**WORK ORDER**: In the entries that follow, the line with "Units of measure: slurry_flow" opens the range and the line with "245.9 | 108.160 |" closes it; repeat that range exactly, both lines included.

%%

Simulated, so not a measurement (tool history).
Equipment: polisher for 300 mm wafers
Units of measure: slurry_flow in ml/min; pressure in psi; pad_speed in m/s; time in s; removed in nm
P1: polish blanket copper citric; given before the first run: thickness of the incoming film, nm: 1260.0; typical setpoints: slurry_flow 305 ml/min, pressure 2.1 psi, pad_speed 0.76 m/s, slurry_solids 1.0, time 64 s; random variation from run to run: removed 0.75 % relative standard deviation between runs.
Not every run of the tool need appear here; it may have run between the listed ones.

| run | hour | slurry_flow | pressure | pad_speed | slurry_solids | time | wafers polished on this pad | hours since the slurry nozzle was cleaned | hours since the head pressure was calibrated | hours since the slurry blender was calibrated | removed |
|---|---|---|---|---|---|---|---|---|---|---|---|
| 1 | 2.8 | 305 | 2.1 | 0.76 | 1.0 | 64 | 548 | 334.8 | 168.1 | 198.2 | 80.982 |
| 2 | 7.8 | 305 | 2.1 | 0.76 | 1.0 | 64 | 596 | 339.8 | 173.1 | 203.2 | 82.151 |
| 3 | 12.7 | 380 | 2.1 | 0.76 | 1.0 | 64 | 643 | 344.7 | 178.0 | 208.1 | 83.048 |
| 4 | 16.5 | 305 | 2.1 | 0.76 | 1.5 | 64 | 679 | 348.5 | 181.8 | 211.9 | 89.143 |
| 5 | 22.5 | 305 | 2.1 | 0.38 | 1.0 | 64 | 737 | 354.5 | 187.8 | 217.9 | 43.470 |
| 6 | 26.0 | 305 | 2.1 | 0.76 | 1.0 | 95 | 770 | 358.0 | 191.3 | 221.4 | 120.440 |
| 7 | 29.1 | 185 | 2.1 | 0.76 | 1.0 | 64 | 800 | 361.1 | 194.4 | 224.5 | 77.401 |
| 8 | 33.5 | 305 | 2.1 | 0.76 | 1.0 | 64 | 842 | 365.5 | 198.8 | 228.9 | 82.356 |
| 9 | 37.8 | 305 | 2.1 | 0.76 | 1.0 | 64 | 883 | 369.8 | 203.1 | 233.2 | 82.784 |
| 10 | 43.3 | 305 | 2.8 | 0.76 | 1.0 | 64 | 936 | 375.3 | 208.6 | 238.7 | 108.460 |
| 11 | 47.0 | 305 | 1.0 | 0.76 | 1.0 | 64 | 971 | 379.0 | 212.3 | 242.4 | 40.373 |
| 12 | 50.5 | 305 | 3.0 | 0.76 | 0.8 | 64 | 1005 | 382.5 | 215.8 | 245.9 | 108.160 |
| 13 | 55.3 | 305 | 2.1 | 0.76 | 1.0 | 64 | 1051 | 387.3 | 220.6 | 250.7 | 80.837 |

%%

**WRITTEN REPLY**:
Units of measure: slurry_flow in ml/min; pressure in psi; pad_speed in m/s; time in s; removed in nm
P1: polish blanket copper citric; given before the first run: thickness of the incoming film, nm: 1260.0; typical setpoints: slurry_flow 305 ml/min, pressure 2.1 psi, pad_speed 0.76 m/s, slurry_solids 1.0, time 64 s; random variation from run to run: removed 0.75 % relative standard deviation between runs.
Not every run of the tool need appear here; it may have run between the listed ones.

| run | hour | slurry_flow | pressure | pad_speed | slurry_solids | time | wafers polished on this pad | hours since the slurry nozzle was cleaned | hours since the head pressure was calibrated | hours since the slurry blender was calibrated | removed |
|---|---|---|---|---|---|---|---|---|---|---|---|
| 1 | 2.8 | 305 | 2.1 | 0.76 | 1.0 | 64 | 548 | 334.8 | 168.1 | 198.2 | 80.982 |
| 2 | 7.8 | 305 | 2.1 | 0.76 | 1.0 | 64 | 596 | 339.8 | 173.1 | 203.2 | 82.151 |
| 3 | 12.7 | 380 | 2.1 | 0.76 | 1.0 | 64 | 643 | 344.7 | 178.0 | 208.1 | 83.048 |
| 4 | 16.5 | 305 | 2.1 | 0.76 | 1.5 | 64 | 679 | 348.5 | 181.8 | 211.9 | 89.143 |
| 5 | 22.5 | 305 | 2.1 | 0.38 | 1.0 | 64 | 737 | 354.5 | 187.8 | 217.9 | 43.470 |
| 6 | 26.0 | 305 | 2.1 | 0.76 | 1.0 | 95 | 770 | 358.0 | 191.3 | 221.4 | 120.440 |
| 7 | 29.1 | 185 | 2.1 | 0.76 | 1.0 | 64 | 800 | 361.1 | 194.4 | 224.5 | 77.401 |
| 8 | 33.5 | 305 | 2.1 | 0.76 | 1.0 | 64 | 842 | 365.5 | 198.8 | 228.9 | 82.356 |
| 9 | 37.8 | 305 | 2.1 | 0.76 | 1.0 | 64 | 883 | 369.8 | 203.1 | 233.2 | 82.784 |
| 10 | 43.3 | 305 | 2.8 | 0.76 | 1.0 | 64 | 936 | 375.3 | 208.6 | 238.7 | 108.460 |
| 11 | 47.0 | 305 | 1.0 | 0.76 | 1.0 | 64 | 971 | 379.0 | 212.3 | 242.4 | 40.373 |
| 12 | 50.5 | 305 | 3.0 | 0.76 | 0.8 | 64 | 1005 | 382.5 | 215.8 | 245.9 | 108.160 |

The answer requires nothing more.